WORK INSTRUCTION :: Return all of the data exactly as given.

INFORMATION PROVIDED ::
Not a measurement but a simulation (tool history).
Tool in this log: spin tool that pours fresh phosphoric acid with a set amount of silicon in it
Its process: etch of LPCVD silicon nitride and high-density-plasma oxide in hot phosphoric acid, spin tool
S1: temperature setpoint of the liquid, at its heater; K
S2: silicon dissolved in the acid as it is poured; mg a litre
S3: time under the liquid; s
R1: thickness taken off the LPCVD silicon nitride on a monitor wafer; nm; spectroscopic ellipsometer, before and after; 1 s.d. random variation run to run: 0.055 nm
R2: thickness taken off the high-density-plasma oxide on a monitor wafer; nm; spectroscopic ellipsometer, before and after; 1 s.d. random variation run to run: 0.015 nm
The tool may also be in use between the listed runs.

WRITTEN RESPONSE ::
Not a measurement but a simulation (tool history).
Tool in this log: spin tool that pours fresh phosphoric acid with a set amount of silicon in it
Its process: etch of LPCVD silicon nitride and high-density-plasma oxide in hot phosphoric acid, spin tool
S1: temperature setpoint of the liquid, at its heater; K
S2: silicon dissolved in the acid as it is poured; mg a litre
S3: time under the liquid; s
R1: thickness taken off the LPCVD silicon nitride on a monitor wafer; nm; spectroscopic ellipsometer, before and after; 1 s.d. random variation run to run: 0.055 nm
R2: thickness taken off the high-density-plasma oxide on a monitor wafer; nm; spectroscopic ellipsometer, before and after; 1 s.d. random variation run to run: 0.015 nm
The tool may also be in use between the listed runs.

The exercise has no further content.